## [RECORDS PROVIDED]
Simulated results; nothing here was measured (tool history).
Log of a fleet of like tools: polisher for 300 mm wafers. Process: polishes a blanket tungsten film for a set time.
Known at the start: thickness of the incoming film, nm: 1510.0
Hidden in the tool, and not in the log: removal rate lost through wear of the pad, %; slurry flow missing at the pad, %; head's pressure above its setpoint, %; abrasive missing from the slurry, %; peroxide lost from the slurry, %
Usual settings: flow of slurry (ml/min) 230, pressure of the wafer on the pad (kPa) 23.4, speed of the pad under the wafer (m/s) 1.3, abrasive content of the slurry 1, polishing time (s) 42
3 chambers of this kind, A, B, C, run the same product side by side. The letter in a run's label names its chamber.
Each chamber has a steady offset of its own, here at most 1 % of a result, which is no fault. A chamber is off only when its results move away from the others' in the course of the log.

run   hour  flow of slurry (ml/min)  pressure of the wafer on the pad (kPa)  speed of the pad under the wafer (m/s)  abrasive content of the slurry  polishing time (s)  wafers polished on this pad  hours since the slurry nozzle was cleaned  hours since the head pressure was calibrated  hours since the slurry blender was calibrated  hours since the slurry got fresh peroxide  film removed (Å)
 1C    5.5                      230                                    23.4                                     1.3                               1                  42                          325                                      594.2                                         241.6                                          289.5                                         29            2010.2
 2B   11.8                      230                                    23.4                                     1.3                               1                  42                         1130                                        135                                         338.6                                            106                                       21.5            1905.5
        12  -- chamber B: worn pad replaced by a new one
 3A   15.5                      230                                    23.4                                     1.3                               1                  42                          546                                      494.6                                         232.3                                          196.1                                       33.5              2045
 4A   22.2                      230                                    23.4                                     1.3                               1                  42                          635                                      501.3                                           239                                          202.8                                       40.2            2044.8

## [ACTIVITY]
Output the records in full. Match them exactly.

## [RESPONSE BOX]
Simulated results; nothing here was measured (tool history).
Log of a fleet of like tools: polisher for 300 mm wafers. Process: polishes a blanket tungsten film for a set time.
Known at the start: thickness of the incoming film, nm: 1510.0
Hidden in the tool, and not in the log: removal rate lost through wear of the pad, %; slurry flow missing at the pad, %; head's pressure above its setpoint, %; abrasive missing from the slurry, %; peroxide lost from the slurry, %
Usual settings: flow of slurry (ml/min) 230, pressure of the wafer on the pad (kPa) 23.4, speed of the pad under the wafer (m/s) 1.3, abrasive content of the slurry 1, polishing time (s) 42
3 chambers of this kind, A, B, C, run the same product side by side. The letter in a run's label names its chamber.
Each chamber has a steady offset of its own, here at most 1 % of a result, which is no fault. A chamber is off only when its results move away from the others' in the course of the log.

run   hour  flow of slurry (ml/min)  pressure of the wafer on the pad (kPa)  speed of the pad under the wafer (m/s)  abrasive content of the slurry  polishing time (s)  wafers polished on this pad  hours since the slurry nozzle was cleaned  hours since the head pressure was calibrated  hours since the slurry blender was calibrated  hours since the slurry got fresh peroxide  film removed (Å)
 1C    5.5                      230                                    23.4                                     1.3                               1                  42                          325                                      594.2                                         241.6                                          289.5                                         29            2010.2
 2B   11.8                      230                                    23.4                                     1.3                               1                  42                         1130                                        135                                         338.6                                            106                                       21.5            1905.5
        12  -- chamber B: worn pad replaced by a new one
 3A   15.5                      230                                    23.4                                     1.3                               1                  42                          546                                      494.6                                         232.3                                          196.1                                       33.5              2045
 4A   22.2                      230                                    23.4                                     1.3                               1                  42                          635                                      501.3                                           239                                          202.8                                       40.2            2044.8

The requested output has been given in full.